======

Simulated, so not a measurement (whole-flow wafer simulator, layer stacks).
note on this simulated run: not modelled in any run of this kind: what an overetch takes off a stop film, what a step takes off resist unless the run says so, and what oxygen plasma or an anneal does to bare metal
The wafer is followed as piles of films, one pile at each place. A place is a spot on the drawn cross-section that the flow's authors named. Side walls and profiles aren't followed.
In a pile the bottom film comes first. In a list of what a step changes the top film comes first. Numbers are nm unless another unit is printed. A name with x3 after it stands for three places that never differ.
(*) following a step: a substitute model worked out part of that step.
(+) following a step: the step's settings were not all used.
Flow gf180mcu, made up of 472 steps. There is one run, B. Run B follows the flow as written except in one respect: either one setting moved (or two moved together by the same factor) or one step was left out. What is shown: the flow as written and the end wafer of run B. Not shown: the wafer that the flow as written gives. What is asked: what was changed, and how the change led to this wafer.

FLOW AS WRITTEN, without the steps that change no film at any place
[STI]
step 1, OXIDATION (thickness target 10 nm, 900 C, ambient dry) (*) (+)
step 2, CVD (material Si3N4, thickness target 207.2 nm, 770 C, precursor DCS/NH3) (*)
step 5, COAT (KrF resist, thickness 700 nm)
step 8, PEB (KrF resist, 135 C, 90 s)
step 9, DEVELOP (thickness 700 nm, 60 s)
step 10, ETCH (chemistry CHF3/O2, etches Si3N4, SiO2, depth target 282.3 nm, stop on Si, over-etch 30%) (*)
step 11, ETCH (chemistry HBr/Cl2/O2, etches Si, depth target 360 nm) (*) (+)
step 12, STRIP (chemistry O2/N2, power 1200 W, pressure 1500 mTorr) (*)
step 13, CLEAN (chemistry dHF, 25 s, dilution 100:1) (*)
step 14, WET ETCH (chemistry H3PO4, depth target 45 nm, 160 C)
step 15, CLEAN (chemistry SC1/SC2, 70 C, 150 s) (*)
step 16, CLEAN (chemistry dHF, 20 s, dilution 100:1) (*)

======

Begin with the line above that has "step 1, OXIDATION" and continue through the line that has "step 15, CLEAN", setting each one down exactly. Stop there.

Answer space >>
step 1, OXIDATION (thickness target 10 nm, 900 C, ambient dry) (*) (+)
step 2, CVD (material Si3N4, thickness target 207.2 nm, 770 C, precursor DCS/NH3) (*)
step 5, COAT (KrF resist, thickness 700 nm)
step 8, PEB (KrF resist, 135 C, 90 s)
step 9, DEVELOP (thickness 700 nm, 60 s)
step 10, ETCH (chemistry CHF3/O2, etches Si3N4, SiO2, depth target 282.3 nm, stop on Si, over-etch 30%) (*)
step 11, ETCH (chemistry HBr/Cl2/O2, etches Si, depth target 360 nm) (*) (+)
step 12, STRIP (chemistry O2/N2, power 1200 W, pressure 1500 mTorr) (*)
step 13, CLEAN (chemistry dHF, 25 s, dilution 100:1) (*)
step 14, WET ETCH (chemistry H3PO4, depth target 45 nm, 160 C)
step 15, CLEAN (chemistry SC1/SC2, 70 C, 150 s) (*)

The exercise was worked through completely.